Entries supplied:
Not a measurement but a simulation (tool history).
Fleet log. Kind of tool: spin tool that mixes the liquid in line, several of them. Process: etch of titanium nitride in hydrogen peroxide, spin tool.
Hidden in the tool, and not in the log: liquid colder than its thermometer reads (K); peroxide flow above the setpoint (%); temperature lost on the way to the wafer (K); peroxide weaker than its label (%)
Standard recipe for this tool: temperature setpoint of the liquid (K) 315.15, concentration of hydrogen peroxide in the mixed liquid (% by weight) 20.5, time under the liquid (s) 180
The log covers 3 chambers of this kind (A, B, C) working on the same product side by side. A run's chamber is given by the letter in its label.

Task item:
Write each line of the data down again exactly as it reads.

Written answer:
Not a measurement but a simulation (tool history).
Fleet log. Kind of tool: spin tool that mixes the liquid in line, several of them. Process: etch of titanium nitride in hydrogen peroxide, spin tool.
Hidden in the tool, and not in the log: liquid colder than its thermometer reads (K); peroxide flow above the setpoint (%); temperature lost on the way to the wafer (K); peroxide weaker than its label (%)
Standard recipe for this tool: temperature setpoint of the liquid (K) 315.15, concentration of hydrogen peroxide in the mixed liquid (% by weight) 20.5, time under the liquid (s) 180
The log covers 3 chambers of this kind (A, B, C) working on the same product side by side. A run's chamber is given by the letter in its label.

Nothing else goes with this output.